Start of Supplied material

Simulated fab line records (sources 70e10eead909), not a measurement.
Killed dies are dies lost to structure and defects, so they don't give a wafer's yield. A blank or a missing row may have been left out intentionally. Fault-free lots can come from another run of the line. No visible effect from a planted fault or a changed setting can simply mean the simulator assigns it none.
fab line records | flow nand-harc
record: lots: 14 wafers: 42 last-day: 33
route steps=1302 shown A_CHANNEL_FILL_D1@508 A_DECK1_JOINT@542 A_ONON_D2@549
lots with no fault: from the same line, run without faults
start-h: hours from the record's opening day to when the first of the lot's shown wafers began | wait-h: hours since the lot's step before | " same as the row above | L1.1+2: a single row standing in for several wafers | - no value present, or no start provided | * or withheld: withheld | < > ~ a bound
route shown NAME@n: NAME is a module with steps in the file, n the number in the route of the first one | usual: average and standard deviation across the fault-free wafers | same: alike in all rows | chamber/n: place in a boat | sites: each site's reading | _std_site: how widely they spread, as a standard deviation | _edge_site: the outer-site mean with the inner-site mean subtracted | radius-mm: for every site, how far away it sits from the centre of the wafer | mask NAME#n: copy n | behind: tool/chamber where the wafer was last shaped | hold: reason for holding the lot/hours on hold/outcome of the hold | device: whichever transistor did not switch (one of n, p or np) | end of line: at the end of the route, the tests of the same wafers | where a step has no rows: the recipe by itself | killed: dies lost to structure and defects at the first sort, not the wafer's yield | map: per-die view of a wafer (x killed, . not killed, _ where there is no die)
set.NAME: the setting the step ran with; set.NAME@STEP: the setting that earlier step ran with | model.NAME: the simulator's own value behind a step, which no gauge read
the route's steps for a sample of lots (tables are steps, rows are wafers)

End of Supplied material

### Required action:
A verbatim copy of every record is what you should return.

### Response area:
Simulated fab line records (sources 70e10eead909), not a measurement.
Killed dies are dies lost to structure and defects, so they don't give a wafer's yield. A blank or a missing row may have been left out intentionally. Fault-free lots can come from another run of the line. No visible effect from a planted fault or a changed setting can simply mean the simulator assigns it none.
fab line records | flow nand-harc
record: lots: 14 wafers: 42 last-day: 33
route steps=1302 shown A_CHANNEL_FILL_D1@508 A_DECK1_JOINT@542 A_ONON_D2@549
lots with no fault: from the same line, run without faults
start-h: hours from the record's opening day to when the first of the lot's shown wafers began | wait-h: hours since the lot's step before | " same as the row above | L1.1+2: a single row standing in for several wafers | - no value present, or no start provided | * or withheld: withheld | < > ~ a bound
route shown NAME@n: NAME is a module with steps in the file, n the number in the route of the first one | usual: average and standard deviation across the fault-free wafers | same: alike in all rows | chamber/n: place in a boat | sites: each site's reading | _std_site: how widely they spread, as a standard deviation | _edge_site: the outer-site mean with the inner-site mean subtracted | radius-mm: for every site, how far away it sits from the centre of the wafer | mask NAME#n: copy n | behind: tool/chamber where the wafer was last shaped | hold: reason for holding the lot/hours on hold/outcome of the hold | device: whichever transistor did not switch (one of n, p or np) | end of line: at the end of the route, the tests of the same wafers | where a step has no rows: the recipe by itself | killed: dies lost to structure and defects at the first sort, not the wafer's yield | map: per-die view of a wafer (x killed, . not killed, _ where there is no die)
set.NAME: the setting the step ran with; set.NAME@STEP: the setting that earlier step ran with | model.NAME: the simulator's own value behind a step, which no gauge read
the route's steps for a sample of lots (tables are steps, rows are wafers)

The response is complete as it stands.